ASSIGNMENT → Each line of the data must be reproduced as it appears.

=== Begin Enclosure ===

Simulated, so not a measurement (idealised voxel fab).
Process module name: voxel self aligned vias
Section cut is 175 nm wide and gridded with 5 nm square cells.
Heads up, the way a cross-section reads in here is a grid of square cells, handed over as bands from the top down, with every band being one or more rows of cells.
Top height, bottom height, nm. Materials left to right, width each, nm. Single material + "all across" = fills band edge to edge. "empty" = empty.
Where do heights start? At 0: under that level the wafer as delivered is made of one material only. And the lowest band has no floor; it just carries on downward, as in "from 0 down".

=== End Enclosure ===

YOUR RESPONSE →
Simulated, so not a measurement (idealised voxel fab).
Process module name: voxel self aligned vias
Section cut is 175 nm wide and gridded with 5 nm square cells.
Heads up, the way a cross-section reads in here is a grid of square cells, handed over as bands from the top down, with every band being one or more rows of cells.
Top height, bottom height, nm. Materials left to right, width each, nm. Single material + "all across" = fills band edge to edge. "empty" = empty.
Where do heights start? At 0: under that level the wafer as delivered is made of one material only. And the lowest band has no floor; it just carries on downward, as in "from 0 down".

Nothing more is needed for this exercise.